ACTIVITY: From the first line to the last, return the material exactly.

GIVEN RECORDS:
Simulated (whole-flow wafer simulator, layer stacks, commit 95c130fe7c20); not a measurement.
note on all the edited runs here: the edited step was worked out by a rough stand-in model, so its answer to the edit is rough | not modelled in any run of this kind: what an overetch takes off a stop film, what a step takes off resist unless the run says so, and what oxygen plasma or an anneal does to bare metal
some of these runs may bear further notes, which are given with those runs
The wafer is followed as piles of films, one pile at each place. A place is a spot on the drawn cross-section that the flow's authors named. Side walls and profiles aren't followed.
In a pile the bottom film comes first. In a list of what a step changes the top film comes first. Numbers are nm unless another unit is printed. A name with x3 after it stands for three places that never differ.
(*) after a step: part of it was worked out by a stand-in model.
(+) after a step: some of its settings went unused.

PROBLEM SOLUTION:
Simulated (whole-flow wafer simulator, layer stacks, commit 95c130fe7c20); not a measurement.
note on all the edited runs here: the edited step was worked out by a rough stand-in model, so its answer to the edit is rough | not modelled in any run of this kind: what an overetch takes off a stop film, what a step takes off resist unless the run says so, and what oxygen plasma or an anneal does to bare metal
some of these runs may bear further notes, which are given with those runs
The wafer is followed as piles of films, one pile at each place. A place is a spot on the drawn cross-section that the flow's authors named. Side walls and profiles aren't followed.
In a pile the bottom film comes first. In a list of what a step changes the top film comes first. Numbers are nm unless another unit is printed. A name with x3 after it stands for three places that never differ.
(*) after a step: part of it was worked out by a stand-in model.
(+) after a step: some of its settings went unused.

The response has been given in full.